**** Data to examine ****

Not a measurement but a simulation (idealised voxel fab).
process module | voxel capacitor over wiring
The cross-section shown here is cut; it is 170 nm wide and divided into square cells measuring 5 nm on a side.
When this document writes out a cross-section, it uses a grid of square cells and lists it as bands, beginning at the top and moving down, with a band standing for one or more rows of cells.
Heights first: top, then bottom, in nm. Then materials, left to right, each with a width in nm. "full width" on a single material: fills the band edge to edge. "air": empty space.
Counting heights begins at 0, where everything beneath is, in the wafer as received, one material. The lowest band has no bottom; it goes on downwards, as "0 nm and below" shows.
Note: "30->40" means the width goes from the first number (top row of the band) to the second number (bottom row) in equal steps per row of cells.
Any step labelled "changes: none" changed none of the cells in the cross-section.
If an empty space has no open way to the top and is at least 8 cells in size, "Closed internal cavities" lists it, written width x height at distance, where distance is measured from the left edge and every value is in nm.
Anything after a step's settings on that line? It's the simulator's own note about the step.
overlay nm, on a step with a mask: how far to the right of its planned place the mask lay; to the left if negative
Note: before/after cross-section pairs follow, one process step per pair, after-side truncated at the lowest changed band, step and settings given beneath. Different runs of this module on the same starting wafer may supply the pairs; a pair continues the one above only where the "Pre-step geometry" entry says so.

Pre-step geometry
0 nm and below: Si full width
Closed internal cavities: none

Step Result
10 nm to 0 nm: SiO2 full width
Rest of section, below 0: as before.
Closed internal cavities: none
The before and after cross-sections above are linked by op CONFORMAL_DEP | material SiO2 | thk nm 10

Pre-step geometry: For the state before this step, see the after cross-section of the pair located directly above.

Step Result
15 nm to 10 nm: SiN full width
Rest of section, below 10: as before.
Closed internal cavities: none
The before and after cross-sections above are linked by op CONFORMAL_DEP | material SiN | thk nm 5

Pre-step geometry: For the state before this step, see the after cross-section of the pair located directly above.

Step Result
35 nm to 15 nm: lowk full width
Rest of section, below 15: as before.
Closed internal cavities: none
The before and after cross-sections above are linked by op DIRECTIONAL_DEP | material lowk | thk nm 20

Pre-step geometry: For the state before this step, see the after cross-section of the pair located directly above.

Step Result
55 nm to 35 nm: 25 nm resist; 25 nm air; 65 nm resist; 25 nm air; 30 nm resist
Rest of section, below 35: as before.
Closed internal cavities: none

****

Work order:
Set every line down again exactly. Begin with the first line of the entries and finish with the line containing "The cross-section shown".

Solution:
Not a measurement but a simulation (idealised voxel fab).
process module | voxel capacitor over wiring
The cross-section shown here is cut; it is 170 nm wide and divided into square cells measuring 5 nm on a side.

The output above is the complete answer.